Work instruction: Copy nothing from the entries below except the lines from the one containing "The figure is" through the one containing "In this image, the", and copy those exactly.

Material provided:
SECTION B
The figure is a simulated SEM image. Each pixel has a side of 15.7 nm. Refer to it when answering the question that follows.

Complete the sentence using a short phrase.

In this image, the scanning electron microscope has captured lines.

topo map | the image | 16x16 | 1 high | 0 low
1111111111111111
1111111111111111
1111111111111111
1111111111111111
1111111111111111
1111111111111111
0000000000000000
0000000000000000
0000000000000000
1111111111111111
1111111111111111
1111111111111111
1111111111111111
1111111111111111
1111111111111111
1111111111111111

Task solution:
The figure is a simulated SEM image. Each pixel has a side of 15.7 nm. Refer to it when answering the question that follows.

Complete the sentence using a short phrase.

In this image, the scanning electron microscope has captured lines.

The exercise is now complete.